_Work order_. Working from the top of the records below, reproduce each line exactly, ending once you have written the line containing "Side by side, 5".

_Input data_.
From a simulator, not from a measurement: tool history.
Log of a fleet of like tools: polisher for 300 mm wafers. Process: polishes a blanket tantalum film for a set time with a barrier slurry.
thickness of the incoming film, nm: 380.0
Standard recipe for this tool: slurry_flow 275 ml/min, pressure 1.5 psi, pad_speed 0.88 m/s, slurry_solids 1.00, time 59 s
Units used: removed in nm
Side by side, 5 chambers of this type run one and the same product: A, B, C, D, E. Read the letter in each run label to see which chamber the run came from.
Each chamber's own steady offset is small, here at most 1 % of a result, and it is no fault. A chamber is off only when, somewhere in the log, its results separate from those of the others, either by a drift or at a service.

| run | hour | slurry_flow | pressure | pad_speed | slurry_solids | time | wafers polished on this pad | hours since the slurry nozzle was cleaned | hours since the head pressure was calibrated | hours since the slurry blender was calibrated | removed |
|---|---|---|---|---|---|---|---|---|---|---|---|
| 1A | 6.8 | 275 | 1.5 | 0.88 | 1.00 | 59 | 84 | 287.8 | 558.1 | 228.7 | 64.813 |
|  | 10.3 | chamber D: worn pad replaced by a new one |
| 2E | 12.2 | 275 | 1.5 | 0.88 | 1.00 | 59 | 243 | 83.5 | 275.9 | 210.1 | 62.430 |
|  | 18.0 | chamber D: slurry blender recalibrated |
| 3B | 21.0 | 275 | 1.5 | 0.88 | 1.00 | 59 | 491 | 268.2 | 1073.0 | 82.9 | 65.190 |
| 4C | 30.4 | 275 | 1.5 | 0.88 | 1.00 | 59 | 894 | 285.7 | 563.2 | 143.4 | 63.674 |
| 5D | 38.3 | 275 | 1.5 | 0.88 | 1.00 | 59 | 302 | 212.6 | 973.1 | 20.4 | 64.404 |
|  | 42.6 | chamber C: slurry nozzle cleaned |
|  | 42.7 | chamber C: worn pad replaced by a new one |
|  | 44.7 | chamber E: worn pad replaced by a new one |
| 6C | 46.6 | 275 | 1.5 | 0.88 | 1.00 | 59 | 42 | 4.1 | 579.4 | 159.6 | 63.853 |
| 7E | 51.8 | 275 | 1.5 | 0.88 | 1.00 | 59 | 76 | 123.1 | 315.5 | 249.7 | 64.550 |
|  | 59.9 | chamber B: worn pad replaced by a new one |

_Task output_.
From a simulator, not from a measurement: tool history.
Log of a fleet of like tools: polisher for 300 mm wafers. Process: polishes a blanket tantalum film for a set time with a barrier slurry.
thickness of the incoming film, nm: 380.0
Standard recipe for this tool: slurry_flow 275 ml/min, pressure 1.5 psi, pad_speed 0.88 m/s, slurry_solids 1.00, time 59 s
Units used: removed in nm
Side by side, 5 chambers of this type run one and the same product: A, B, C, D, E. Read the letter in each run label to see which chamber the run came from.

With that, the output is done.